**Data to examine:**
== == ==
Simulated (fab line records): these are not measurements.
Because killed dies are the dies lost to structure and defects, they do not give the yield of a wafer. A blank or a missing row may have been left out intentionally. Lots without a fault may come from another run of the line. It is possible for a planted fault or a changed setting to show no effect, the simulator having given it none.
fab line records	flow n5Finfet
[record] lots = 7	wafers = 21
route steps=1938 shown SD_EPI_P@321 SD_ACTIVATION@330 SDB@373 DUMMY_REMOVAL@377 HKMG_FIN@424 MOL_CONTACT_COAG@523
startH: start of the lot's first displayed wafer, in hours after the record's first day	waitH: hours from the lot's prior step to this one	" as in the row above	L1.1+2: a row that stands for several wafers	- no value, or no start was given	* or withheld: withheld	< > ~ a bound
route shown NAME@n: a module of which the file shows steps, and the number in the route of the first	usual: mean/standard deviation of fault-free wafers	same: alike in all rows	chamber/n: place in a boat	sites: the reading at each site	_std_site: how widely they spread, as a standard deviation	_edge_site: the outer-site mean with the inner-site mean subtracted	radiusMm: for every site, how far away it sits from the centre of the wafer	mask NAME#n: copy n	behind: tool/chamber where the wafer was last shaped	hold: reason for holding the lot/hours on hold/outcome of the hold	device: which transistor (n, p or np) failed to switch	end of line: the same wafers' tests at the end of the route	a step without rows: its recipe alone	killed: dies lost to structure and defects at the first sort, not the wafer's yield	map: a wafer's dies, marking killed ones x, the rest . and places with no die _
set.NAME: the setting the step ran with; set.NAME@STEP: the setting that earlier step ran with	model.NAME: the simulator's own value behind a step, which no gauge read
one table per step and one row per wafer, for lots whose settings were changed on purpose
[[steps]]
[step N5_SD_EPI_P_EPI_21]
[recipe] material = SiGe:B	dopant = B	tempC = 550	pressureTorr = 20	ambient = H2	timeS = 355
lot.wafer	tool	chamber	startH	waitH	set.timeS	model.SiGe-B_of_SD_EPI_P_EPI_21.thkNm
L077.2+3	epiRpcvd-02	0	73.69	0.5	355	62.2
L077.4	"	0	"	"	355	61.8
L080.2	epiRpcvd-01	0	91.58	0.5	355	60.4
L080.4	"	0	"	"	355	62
== == ==

**Assigned task:** Only the lines from the start of the material through the line bearing "startH: start of" are needed, restated exactly, with both end lines included.

**Task response:**
Simulated (fab line records): these are not measurements.
Because killed dies are the dies lost to structure and defects, they do not give the yield of a wafer. A blank or a missing row may have been left out intentionally. Lots without a fault may come from another run of the line. It is possible for a planted fault or a changed setting to show no effect, the simulator having given it none.
fab line records	flow n5Finfet
[record] lots = 7	wafers = 21
route steps=1938 shown SD_EPI_P@321 SD_ACTIVATION@330 SDB@373 DUMMY_REMOVAL@377 HKMG_FIN@424 MOL_CONTACT_COAG@523
startH: start of the lot's first displayed wafer, in hours after the record's first day	waitH: hours from the lot's prior step to this one	" as in the row above	L1.1+2: a row that stands for several wafers	- no value, or no start was given	* or withheld: withheld	< > ~ a bound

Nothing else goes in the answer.